**ASSIGNMENT**.
I would like you to return all of the records exactly as they stand.

**RECORDS PROVIDED**.
• • •
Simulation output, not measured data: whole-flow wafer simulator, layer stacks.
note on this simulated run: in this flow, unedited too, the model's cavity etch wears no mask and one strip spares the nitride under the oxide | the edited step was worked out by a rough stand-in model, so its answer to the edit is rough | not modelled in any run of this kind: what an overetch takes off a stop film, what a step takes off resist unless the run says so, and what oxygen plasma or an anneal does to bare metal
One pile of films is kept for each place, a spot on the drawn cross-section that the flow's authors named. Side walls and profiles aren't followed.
• • •

**EXERCISE SOLUTION**.
Simulation output, not measured data: whole-flow wafer simulator, layer stacks.
note on this simulated run: in this flow, unedited too, the model's cavity etch wears no mask and one strip spares the nitride under the oxide | the edited step was worked out by a rough stand-in model, so its answer to the edit is rough | not modelled in any run of this kind: what an overetch takes off a stop film, what a step takes off resist unless the run says so, and what oxygen plasma or an anneal does to bare metal
One pile of films is kept for each place, a spot on the drawn cross-section that the flow's authors named. Side walls and profiles aren't followed.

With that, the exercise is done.